★ ★ ★

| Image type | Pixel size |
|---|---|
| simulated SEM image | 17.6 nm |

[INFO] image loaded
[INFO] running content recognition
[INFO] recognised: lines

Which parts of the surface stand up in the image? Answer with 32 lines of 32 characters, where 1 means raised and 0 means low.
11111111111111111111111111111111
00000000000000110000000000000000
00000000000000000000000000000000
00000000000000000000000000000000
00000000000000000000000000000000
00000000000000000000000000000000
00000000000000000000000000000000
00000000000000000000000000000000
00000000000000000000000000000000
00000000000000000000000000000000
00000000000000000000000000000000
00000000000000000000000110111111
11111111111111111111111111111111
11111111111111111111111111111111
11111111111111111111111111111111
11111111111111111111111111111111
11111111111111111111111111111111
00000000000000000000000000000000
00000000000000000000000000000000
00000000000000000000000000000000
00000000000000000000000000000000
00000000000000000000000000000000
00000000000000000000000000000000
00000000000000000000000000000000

★ ★ ★

In full and without edits, return the listing.

**Exercise answer:**
| Image type | Pixel size |
|---|---|
| simulated SEM image | 17.6 nm |

[INFO] image loaded
[INFO] running content recognition
[INFO] recognised: lines

Which parts of the surface stand up in the image? Answer with 32 lines of 32 characters, where 1 means raised and 0 means low.
11111111111111111111111111111111
00000000000000110000000000000000
00000000000000000000000000000000
00000000000000000000000000000000
00000000000000000000000000000000
00000000000000000000000000000000
00000000000000000000000000000000
00000000000000000000000000000000
00000000000000000000000000000000
00000000000000000000000000000000
00000000000000000000000000000000
00000000000000000000000110111111
11111111111111111111111111111111
11111111111111111111111111111111
11111111111111111111111111111111
11111111111111111111111111111111
11111111111111111111111111111111
00000000000000000000000000000000
00000000000000000000000000000000
00000000000000000000000000000000
00000000000000000000000000000000
00000000000000000000000000000000
00000000000000000000000000000000
00000000000000000000000000000000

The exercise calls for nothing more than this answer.